**Task item**
Return every line from the one with "Height 0 is" through the one with "6 op CMP | height nm 5", inclusive, exactly as it appears below.

**Extracted information**
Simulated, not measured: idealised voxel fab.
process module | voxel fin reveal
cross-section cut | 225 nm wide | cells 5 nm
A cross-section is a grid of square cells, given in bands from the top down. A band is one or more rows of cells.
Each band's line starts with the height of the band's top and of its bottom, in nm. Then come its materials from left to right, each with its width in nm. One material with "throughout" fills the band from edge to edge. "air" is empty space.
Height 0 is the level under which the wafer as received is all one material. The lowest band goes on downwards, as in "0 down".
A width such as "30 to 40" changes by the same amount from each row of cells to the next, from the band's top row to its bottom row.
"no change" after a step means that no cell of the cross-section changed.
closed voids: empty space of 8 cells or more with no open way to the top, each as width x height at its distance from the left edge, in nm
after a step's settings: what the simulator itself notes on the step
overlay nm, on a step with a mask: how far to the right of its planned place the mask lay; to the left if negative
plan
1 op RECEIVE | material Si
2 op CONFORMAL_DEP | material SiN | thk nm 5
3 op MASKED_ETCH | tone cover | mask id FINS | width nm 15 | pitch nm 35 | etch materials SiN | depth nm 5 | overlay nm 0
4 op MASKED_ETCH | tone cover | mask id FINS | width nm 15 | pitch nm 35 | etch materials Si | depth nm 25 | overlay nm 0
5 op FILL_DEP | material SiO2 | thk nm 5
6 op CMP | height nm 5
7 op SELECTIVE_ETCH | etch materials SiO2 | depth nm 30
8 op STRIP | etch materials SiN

**Written reply**
Height 0 is the level under which the wafer as received is all one material. The lowest band goes on downwards, as in "0 down".
A width such as "30 to 40" changes by the same amount from each row of cells to the next, from the band's top row to its bottom row.
"no change" after a step means that no cell of the cross-section changed.
closed voids: empty space of 8 cells or more with no open way to the top, each as width x height at its distance from the left edge, in nm
after a step's settings: what the simulator itself notes on the step
overlay nm, on a step with a mask: how far to the right of its planned place the mask lay; to the left if negative
plan
1 op RECEIVE | material Si
2 op CONFORMAL_DEP | material SiN | thk nm 5
3 op MASKED_ETCH | tone cover | mask id FINS | width nm 15 | pitch nm 35 | etch materials SiN | depth nm 5 | overlay nm 0
4 op MASKED_ETCH | tone cover | mask id FINS | width nm 15 | pitch nm 35 | etch materials Si | depth nm 25 | overlay nm 0
5 op FILL_DEP | material SiO2 | thk nm 5
6 op CMP | height nm 5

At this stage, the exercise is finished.